**Data supplied:**
:::

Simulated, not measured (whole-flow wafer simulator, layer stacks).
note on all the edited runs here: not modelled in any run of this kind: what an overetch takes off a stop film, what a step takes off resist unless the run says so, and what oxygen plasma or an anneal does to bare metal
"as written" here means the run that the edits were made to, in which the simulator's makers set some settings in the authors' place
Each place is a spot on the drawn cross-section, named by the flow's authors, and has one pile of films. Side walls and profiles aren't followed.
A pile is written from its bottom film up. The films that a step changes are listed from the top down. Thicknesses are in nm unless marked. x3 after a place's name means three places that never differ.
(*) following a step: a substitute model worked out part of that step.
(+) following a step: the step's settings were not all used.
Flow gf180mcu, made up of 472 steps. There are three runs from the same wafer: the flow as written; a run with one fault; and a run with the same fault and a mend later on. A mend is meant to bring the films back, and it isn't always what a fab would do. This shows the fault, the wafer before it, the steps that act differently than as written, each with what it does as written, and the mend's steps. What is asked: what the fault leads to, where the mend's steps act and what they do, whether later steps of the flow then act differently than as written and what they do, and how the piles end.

:::

**Brief:**
Give back all the records above exactly. Keep every word.

**Answer space:**
Simulated, not measured (whole-flow wafer simulator, layer stacks).
note on all the edited runs here: not modelled in any run of this kind: what an overetch takes off a stop film, what a step takes off resist unless the run says so, and what oxygen plasma or an anneal does to bare metal
"as written" here means the run that the edits were made to, in which the simulator's makers set some settings in the authors' place
Each place is a spot on the drawn cross-section, named by the flow's authors, and has one pile of films. Side walls and profiles aren't followed.
A pile is written from its bottom film up. The films that a step changes are listed from the top down. Thicknesses are in nm unless marked. x3 after a place's name means three places that never differ.
(*) following a step: a substitute model worked out part of that step.
(+) following a step: the step's settings were not all used.
Flow gf180mcu, made up of 472 steps. There are three runs from the same wafer: the flow as written; a run with one fault; and a run with the same fault and a mend later on. A mend is meant to bring the films back, and it isn't always what a fab would do. This shows the fault, the wafer before it, the steps that act differently than as written, each with what it does as written, and the mend's steps. What is asked: what the fault leads to, where the mend's steps act and what they do, whether later steps of the flow then act differently than as written and what they do, and how the piles end.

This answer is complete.